Exercise data Start Marker

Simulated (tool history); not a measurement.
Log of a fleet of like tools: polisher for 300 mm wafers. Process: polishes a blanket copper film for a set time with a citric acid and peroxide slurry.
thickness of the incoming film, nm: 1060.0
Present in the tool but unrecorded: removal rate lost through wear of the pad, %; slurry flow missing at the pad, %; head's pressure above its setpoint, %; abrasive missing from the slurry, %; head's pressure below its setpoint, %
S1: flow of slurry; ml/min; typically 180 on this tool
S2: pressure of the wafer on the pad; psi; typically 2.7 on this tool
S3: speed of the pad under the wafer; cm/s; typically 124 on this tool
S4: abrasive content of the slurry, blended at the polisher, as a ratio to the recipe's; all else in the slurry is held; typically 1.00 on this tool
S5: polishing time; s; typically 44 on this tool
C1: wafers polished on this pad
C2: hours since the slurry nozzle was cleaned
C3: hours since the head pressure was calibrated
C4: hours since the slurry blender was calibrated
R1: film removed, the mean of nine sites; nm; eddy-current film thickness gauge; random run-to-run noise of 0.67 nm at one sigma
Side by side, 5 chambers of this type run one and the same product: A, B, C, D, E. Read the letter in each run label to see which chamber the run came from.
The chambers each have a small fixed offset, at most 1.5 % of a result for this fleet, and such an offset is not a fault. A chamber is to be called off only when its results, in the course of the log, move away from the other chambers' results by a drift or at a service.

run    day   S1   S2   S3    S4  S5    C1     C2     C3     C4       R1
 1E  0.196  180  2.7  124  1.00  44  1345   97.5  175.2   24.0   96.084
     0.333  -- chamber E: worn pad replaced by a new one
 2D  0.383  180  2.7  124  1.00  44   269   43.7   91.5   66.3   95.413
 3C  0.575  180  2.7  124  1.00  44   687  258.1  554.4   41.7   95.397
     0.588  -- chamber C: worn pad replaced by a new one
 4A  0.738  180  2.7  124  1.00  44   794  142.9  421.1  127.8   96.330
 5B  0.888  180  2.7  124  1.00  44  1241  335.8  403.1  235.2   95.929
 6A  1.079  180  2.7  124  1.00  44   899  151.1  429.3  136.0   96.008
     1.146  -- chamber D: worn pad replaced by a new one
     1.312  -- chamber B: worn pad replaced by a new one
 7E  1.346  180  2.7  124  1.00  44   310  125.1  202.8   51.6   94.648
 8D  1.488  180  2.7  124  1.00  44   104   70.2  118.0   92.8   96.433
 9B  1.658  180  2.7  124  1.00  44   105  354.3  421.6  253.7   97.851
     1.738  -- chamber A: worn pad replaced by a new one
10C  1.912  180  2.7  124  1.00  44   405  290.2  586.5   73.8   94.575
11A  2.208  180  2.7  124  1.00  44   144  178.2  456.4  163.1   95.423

Exercise data End Marker

→ **Assigned task**: Output, from the data above, the lines from the line with "thickness of the incoming film, nm: 1060.0" to the line with "C: worn pad replaced by a new one" exactly as they stand, both ends included and nothing else.

→ **Task answer**:
thickness of the incoming film, nm: 1060.0
Present in the tool but unrecorded: removal rate lost through wear of the pad, %; slurry flow missing at the pad, %; head's pressure above its setpoint, %; abrasive missing from the slurry, %; head's pressure below its setpoint, %
S1: flow of slurry; ml/min; typically 180 on this tool
S2: pressure of the wafer on the pad; psi; typically 2.7 on this tool
S3: speed of the pad under the wafer; cm/s; typically 124 on this tool
S4: abrasive content of the slurry, blended at the polisher, as a ratio to the recipe's; all else in the slurry is held; typically 1.00 on this tool
S5: polishing time; s; typically 44 on this tool
C1: wafers polished on this pad
C2: hours since the slurry nozzle was cleaned
C3: hours since the head pressure was calibrated
C4: hours since the slurry blender was calibrated
R1: film removed, the mean of nine sites; nm; eddy-current film thickness gauge; random run-to-run noise of 0.67 nm at one sigma
Side by side, 5 chambers of this type run one and the same product: A, B, C, D, E. Read the letter in each run label to see which chamber the run came from.
The chambers each have a small fixed offset, at most 1.5 % of a result for this fleet, and such an offset is not a fault. A chamber is to be called off only when its results, in the course of the log, move away from the other chambers' results by a drift or at a service.

run    day   S1   S2   S3    S4  S5    C1     C2     C3     C4       R1
 1E  0.196  180  2.7  124  1.00  44  1345   97.5  175.2   24.0   96.084
     0.333  -- chamber E: worn pad replaced by a new one
 2D  0.383  180  2.7  124  1.00  44   269   43.7   91.5   66.3   95.413
 3C  0.575  180  2.7  124  1.00  44   687  258.1  554.4   41.7   95.397
     0.588  -- chamber C: worn pad replaced by a new one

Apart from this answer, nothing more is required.